------------
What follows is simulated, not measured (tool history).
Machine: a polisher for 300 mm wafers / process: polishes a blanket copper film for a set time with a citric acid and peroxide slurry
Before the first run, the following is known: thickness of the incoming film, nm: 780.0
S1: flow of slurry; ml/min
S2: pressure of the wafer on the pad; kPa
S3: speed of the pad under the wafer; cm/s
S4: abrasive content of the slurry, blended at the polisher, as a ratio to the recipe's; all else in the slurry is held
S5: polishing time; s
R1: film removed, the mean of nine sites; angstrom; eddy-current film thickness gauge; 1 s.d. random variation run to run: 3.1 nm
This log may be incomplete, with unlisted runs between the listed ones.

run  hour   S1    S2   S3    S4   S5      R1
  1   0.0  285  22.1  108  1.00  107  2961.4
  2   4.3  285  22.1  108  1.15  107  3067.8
------------

# [WORK ITEM]
Print the material once more, exactly as it appears.

# [ANSWER BOX]
What follows is simulated, not measured (tool history).
Machine: a polisher for 300 mm wafers / process: polishes a blanket copper film for a set time with a citric acid and peroxide slurry
Before the first run, the following is known: thickness of the incoming film, nm: 780.0
S1: flow of slurry; ml/min
S2: pressure of the wafer on the pad; kPa
S3: speed of the pad under the wafer; cm/s
S4: abrasive content of the slurry, blended at the polisher, as a ratio to the recipe's; all else in the slurry is held
S5: polishing time; s
R1: film removed, the mean of nine sites; angstrom; eddy-current film thickness gauge; 1 s.d. random variation run to run: 3.1 nm
This log may be incomplete, with unlisted runs between the listed ones.

run  hour   S1    S2   S3    S4   S5      R1
  1   0.0  285  22.1  108  1.00  107  2961.4
  2   4.3  285  22.1  108  1.15  107  3067.8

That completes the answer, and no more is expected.